**Work instruction:**
Set out the listing word for word. End with the line that contains "R5: thickness taken".

**Excerpted data:**
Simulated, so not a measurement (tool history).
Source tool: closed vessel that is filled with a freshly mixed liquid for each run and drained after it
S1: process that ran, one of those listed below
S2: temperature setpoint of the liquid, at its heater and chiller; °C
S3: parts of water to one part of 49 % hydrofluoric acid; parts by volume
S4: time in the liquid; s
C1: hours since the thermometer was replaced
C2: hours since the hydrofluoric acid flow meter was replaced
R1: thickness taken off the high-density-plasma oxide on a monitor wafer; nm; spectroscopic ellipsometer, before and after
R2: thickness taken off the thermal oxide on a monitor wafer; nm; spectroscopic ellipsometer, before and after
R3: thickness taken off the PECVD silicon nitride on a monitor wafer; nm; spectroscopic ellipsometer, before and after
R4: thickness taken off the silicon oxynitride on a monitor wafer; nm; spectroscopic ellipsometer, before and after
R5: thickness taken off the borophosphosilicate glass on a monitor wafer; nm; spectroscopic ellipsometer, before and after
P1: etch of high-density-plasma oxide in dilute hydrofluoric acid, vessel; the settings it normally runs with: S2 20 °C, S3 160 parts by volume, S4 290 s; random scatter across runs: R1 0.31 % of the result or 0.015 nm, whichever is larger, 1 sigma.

**Written reply:**
Simulated, so not a measurement (tool history).
Source tool: closed vessel that is filled with a freshly mixed liquid for each run and drained after it
S1: process that ran, one of those listed below
S2: temperature setpoint of the liquid, at its heater and chiller; °C
S3: parts of water to one part of 49 % hydrofluoric acid; parts by volume
S4: time in the liquid; s
C1: hours since the thermometer was replaced
C2: hours since the hydrofluoric acid flow meter was replaced
R1: thickness taken off the high-density-plasma oxide on a monitor wafer; nm; spectroscopic ellipsometer, before and after
R2: thickness taken off the thermal oxide on a monitor wafer; nm; spectroscopic ellipsometer, before and after
R3: thickness taken off the PECVD silicon nitride on a monitor wafer; nm; spectroscopic ellipsometer, before and after
R4: thickness taken off the silicon oxynitride on a monitor wafer; nm; spectroscopic ellipsometer, before and after
R5: thickness taken off the borophosphosilicate glass on a monitor wafer; nm; spectroscopic ellipsometer, before and after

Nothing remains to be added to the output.